> ASSIGNMENT: From the first line of the entries below, reproduce everything exactly through the line with "here? | lines |", and nothing more.

> RECORDS SUPPLIED:
'''

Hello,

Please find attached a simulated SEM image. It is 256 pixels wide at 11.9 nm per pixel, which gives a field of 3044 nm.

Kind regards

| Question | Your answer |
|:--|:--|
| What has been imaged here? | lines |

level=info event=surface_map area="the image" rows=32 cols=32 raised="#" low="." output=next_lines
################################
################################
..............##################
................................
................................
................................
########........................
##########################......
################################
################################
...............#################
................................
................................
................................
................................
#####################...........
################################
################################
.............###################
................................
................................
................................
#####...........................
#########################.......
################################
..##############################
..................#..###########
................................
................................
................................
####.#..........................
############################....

'''

> EXERCISE RESULT:
Hello,

Please find attached a simulated SEM image. It is 256 pixels wide at 11.9 nm per pixel, which gives a field of 3044 nm.

Kind regards

| Question | Your answer |
|:--|:--|
| What has been imaged here? | lines |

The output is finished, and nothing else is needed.